— WORK INSTRUCTION —
Return every entry below without altering a word.

*** DATA UNDER STUDY ***
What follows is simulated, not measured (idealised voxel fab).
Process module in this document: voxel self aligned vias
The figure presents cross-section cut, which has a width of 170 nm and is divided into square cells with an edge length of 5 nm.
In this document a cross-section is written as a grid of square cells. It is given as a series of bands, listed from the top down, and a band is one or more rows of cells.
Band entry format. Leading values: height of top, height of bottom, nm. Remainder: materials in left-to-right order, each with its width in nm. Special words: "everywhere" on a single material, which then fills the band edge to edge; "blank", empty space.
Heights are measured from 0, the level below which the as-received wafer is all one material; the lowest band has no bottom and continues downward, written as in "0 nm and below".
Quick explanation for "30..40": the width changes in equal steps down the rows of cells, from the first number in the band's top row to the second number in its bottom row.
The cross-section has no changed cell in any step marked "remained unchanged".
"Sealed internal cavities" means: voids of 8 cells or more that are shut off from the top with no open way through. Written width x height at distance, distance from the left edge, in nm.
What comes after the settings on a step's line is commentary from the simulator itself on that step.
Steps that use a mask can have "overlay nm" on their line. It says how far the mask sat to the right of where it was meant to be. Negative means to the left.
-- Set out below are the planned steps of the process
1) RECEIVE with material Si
*** End of DATA UNDER STUDY ***

— WORKED SOLUTION —
What follows is simulated, not measured (idealised voxel fab).
Process module in this document: voxel self aligned vias
The figure presents cross-section cut, which has a width of 170 nm and is divided into square cells with an edge length of 5 nm.
In this document a cross-section is written as a grid of square cells. It is given as a series of bands, listed from the top down, and a band is one or more rows of cells.
Band entry format. Leading values: height of top, height of bottom, nm. Remainder: materials in left-to-right order, each with its width in nm. Special words: "everywhere" on a single material, which then fills the band edge to edge; "blank", empty space.
Heights are measured from 0, the level below which the as-received wafer is all one material; the lowest band has no bottom and continues downward, written as in "0 nm and below".
Quick explanation for "30..40": the width changes in equal steps down the rows of cells, from the first number in the band's top row to the second number in its bottom row.
The cross-section has no changed cell in any step marked "remained unchanged".
"Sealed internal cavities" means: voids of 8 cells or more that are shut off from the top with no open way through. Written width x height at distance, distance from the left edge, in nm.
What comes after the settings on a step's line is commentary from the simulator itself on that step.
Steps that use a mask can have "overlay nm" on their line. It says how far the mask sat to the right of where it was meant to be. Negative means to the left.
-- Set out below are the planned steps of the process
1) RECEIVE with material Si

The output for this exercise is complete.